#####

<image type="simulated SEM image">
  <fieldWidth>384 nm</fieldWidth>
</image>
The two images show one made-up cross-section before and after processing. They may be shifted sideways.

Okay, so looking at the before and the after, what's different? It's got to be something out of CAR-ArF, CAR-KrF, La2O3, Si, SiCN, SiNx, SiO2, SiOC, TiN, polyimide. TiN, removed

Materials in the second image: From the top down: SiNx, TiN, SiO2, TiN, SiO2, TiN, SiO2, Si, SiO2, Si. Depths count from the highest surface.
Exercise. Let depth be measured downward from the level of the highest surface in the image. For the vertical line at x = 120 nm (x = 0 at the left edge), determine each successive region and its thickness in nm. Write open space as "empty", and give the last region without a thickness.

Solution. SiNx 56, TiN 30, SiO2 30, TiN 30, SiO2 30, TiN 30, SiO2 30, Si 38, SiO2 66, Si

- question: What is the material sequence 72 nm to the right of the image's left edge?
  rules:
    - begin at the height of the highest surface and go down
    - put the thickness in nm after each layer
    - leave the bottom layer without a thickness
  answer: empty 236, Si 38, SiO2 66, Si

#####

**ASSIGNED TASK**. Beginning with the line containing "- question: What" in the material above, copy every line exactly until you have copied the line containing "- leave the".

**ANSWER SECTION**.
- question: What is the material sequence 72 nm to the right of the image's left edge?
  rules:
    - begin at the height of the highest surface and go down
    - put the thickness in nm after each layer
    - leave the bottom layer without a thickness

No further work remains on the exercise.